* * * * * * *

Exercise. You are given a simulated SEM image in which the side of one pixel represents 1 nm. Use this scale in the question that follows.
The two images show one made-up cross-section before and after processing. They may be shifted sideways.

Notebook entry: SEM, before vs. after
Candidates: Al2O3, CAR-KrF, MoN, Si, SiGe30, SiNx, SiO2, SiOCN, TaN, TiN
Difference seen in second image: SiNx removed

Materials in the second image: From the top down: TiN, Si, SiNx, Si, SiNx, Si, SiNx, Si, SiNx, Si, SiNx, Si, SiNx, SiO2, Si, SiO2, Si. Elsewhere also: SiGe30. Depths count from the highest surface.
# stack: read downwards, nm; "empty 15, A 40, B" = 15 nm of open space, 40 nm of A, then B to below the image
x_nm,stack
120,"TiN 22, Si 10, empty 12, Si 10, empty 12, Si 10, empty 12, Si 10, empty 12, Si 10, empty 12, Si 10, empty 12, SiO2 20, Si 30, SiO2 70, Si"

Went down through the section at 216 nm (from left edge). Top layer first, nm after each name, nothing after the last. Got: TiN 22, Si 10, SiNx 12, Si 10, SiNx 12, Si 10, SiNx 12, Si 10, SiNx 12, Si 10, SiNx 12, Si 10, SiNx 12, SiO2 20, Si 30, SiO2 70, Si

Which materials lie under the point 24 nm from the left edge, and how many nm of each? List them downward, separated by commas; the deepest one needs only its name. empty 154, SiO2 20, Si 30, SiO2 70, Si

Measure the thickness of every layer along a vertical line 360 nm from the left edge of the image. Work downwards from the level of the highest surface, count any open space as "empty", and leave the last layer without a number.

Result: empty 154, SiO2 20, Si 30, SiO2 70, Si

* * * * * * *

▶ **Requirement**
Beginning with the first line of the listing above, please write out every line exactly until you reach the line that contains "Measure the thickness", and include that one too.

▶ **Written solution**
Exercise. You are given a simulated SEM image in which the side of one pixel represents 1 nm. Use this scale in the question that follows.
The two images show one made-up cross-section before and after processing. They may be shifted sideways.

Notebook entry: SEM, before vs. after
Candidates: Al2O3, CAR-KrF, MoN, Si, SiGe30, SiNx, SiO2, SiOCN, TaN, TiN
Difference seen in second image: SiNx removed

Materials in the second image: From the top down: TiN, Si, SiNx, Si, SiNx, Si, SiNx, Si, SiNx, Si, SiNx, Si, SiNx, SiO2, Si, SiO2, Si. Elsewhere also: SiGe30. Depths count from the highest surface.
# stack: read downwards, nm; "empty 15, A 40, B" = 15 nm of open space, 40 nm of A, then B to below the image
x_nm,stack
120,"TiN 22, Si 10, empty 12, Si 10, empty 12, Si 10, empty 12, Si 10, empty 12, Si 10, empty 12, Si 10, empty 12, SiO2 20, Si 30, SiO2 70, Si"

Went down through the section at 216 nm (from left edge). Top layer first, nm after each name, nothing after the last. Got: TiN 22, Si 10, SiNx 12, Si 10, SiNx 12, Si 10, SiNx 12, Si 10, SiNx 12, Si 10, SiNx 12, Si 10, SiNx 12, SiO2 20, Si 30, SiO2 70, Si

Which materials lie under the point 24 nm from the left edge, and how many nm of each? List them downward, separated by commas; the deepest one needs only its name. empty 154, SiO2 20, Si 30, SiO2 70, Si

Measure the thickness of every layer along a vertical line 360 nm from the left edge of the image. Work downwards from the level of the highest surface, count any open space as "empty", and leave the last layer without a number.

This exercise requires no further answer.